_WORK REQUEST_:
Reprint the entire listing exactly.

BEGIN PROVIDED RECORDS

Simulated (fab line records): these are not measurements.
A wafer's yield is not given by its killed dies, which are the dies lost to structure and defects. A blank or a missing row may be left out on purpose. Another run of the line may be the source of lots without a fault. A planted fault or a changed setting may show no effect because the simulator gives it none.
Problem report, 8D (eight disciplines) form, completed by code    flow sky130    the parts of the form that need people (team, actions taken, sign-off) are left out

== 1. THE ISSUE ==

END PROVIDED RECORDS

_SOLUTION_:
Simulated (fab line records): these are not measurements.
A wafer's yield is not given by its killed dies, which are the dies lost to structure and defects. A blank or a missing row may be left out on purpose. Another run of the line may be the source of lots without a fault. A planted fault or a changed setting may show no effect because the simulator gives it none.
Problem report, 8D (eight disciplines) form, completed by code    flow sky130    the parts of the form that need people (team, actions taken, sign-off) are left out

== 1. THE ISSUE ==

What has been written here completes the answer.